> Requirement
From the data below, please reproduce exactly everything from the line that contains "field, field__w1, field__w2, field__w3" down to the line that contains "as written: TiN +30 (new film)", with both ends included.

─── Data for review ───
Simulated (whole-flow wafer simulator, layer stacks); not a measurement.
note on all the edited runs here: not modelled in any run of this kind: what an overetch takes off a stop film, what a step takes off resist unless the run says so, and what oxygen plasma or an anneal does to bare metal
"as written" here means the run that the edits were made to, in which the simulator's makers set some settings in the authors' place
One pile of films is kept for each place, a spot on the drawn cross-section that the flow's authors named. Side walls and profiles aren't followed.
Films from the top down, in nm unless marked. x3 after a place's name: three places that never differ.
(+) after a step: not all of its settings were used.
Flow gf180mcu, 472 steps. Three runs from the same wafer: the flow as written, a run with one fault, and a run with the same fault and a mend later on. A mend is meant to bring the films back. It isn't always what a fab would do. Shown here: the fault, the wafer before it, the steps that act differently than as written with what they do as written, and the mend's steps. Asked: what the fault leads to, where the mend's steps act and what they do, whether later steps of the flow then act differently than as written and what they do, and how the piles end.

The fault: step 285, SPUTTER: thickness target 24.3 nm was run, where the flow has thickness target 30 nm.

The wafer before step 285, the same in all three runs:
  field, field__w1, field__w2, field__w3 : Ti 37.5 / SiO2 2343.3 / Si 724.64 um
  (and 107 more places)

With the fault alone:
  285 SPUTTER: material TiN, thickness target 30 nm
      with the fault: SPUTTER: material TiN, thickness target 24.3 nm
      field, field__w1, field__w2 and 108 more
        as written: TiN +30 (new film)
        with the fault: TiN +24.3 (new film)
───

> Answer area
  field, field__w1, field__w2, field__w3 : Ti 37.5 / SiO2 2343.3 / Si 724.64 um
  (and 107 more places)

With the fault alone:
  285 SPUTTER: material TiN, thickness target 30 nm
      with the fault: SPUTTER: material TiN, thickness target 24.3 nm
      field, field__w1, field__w2 and 108 more
        as written: TiN +30 (new film)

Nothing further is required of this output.